#### [Required action]
Reproduce the entire listing below exactly.

#### [Source material]
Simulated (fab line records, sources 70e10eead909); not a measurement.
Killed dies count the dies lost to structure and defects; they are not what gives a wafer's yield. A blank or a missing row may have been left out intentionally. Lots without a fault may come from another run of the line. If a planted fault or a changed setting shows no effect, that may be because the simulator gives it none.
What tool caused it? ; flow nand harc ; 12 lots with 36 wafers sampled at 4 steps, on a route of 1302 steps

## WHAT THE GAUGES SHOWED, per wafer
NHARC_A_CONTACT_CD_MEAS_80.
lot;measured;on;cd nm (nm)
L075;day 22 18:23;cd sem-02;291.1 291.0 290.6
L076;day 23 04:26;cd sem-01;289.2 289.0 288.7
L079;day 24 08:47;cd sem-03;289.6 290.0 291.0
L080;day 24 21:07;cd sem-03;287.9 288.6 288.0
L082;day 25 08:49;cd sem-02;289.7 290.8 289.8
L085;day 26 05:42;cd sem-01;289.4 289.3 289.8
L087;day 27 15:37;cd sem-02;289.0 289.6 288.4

#### [Response]
Simulated (fab line records, sources 70e10eead909); not a measurement.
Killed dies count the dies lost to structure and defects; they are not what gives a wafer's yield. A blank or a missing row may have been left out intentionally. Lots without a fault may come from another run of the line. If a planted fault or a changed setting shows no effect, that may be because the simulator gives it none.
What tool caused it? ; flow nand harc ; 12 lots with 36 wafers sampled at 4 steps, on a route of 1302 steps

## WHAT THE GAUGES SHOWED, per wafer
NHARC_A_CONTACT_CD_MEAS_80.
lot;measured;on;cd nm (nm)
L075;day 22 18:23;cd sem-02;291.1 291.0 290.6
L076;day 23 04:26;cd sem-01;289.2 289.0 288.7
L079;day 24 08:47;cd sem-03;289.6 290.0 291.0
L080;day 24 21:07;cd sem-03;287.9 288.6 288.0
L082;day 25 08:49;cd sem-02;289.7 290.8 289.8
L085;day 26 05:42;cd sem-01;289.4 289.3 289.8
L087;day 27 15:37;cd sem-02;289.0 289.6 288.4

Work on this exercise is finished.